[Opening Supplied material section]
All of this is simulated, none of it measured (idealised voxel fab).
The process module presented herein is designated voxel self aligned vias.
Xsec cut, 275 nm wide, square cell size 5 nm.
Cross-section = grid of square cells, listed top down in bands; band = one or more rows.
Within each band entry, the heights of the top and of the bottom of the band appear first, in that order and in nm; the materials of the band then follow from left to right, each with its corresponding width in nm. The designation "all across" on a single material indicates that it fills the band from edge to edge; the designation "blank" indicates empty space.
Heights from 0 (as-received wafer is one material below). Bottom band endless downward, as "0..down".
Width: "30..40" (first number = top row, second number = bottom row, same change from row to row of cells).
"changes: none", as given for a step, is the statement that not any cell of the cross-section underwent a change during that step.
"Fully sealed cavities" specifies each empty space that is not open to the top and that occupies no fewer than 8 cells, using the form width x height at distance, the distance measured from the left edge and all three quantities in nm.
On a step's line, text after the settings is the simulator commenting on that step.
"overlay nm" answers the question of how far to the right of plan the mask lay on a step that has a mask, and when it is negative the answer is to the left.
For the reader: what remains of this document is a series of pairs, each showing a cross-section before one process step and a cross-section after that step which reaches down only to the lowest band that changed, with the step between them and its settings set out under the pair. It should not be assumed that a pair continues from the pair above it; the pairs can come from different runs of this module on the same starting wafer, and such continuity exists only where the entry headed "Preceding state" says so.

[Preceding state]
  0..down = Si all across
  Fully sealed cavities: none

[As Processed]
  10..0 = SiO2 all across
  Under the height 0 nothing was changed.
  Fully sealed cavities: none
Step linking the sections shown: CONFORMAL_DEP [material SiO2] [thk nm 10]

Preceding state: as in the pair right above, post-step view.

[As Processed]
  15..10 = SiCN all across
[Closing Supplied material section]

# Work order
Among the records above, only the lines between the line holding "Heights from 0" and the line holding "during that step.", inclusive, are to be output, exactly as written.

# Exercise solution
Heights from 0 (as-received wafer is one material below). Bottom band endless downward, as "0..down".
Width: "30..40" (first number = top row, second number = bottom row, same change from row to row of cells).
"changes: none", as given for a step, is the statement that not any cell of the cross-section underwent a change during that step.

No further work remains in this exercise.